■ ■ ■ ■ ■

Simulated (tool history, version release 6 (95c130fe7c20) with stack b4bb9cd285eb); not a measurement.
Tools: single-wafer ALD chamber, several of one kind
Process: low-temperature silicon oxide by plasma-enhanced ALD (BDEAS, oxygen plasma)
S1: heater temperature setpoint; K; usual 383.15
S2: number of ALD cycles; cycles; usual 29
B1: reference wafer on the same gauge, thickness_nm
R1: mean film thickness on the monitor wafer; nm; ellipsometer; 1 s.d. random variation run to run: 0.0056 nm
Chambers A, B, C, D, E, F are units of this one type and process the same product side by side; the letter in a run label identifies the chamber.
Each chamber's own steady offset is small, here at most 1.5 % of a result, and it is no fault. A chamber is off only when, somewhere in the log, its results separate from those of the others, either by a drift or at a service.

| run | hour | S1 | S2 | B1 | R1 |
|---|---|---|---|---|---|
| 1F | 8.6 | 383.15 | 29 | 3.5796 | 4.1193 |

■ ■ ■ ■ ■

*Brief*. Starting with the first line of the listing above, copy each line exactly until you have copied the line containing "B1: reference wafer". Stop there.

*Worked solution*.
Simulated (tool history, version release 6 (95c130fe7c20) with stack b4bb9cd285eb); not a measurement.
Tools: single-wafer ALD chamber, several of one kind
Process: low-temperature silicon oxide by plasma-enhanced ALD (BDEAS, oxygen plasma)
S1: heater temperature setpoint; K; usual 383.15
S2: number of ALD cycles; cycles; usual 29
B1: reference wafer on the same gauge, thickness_nm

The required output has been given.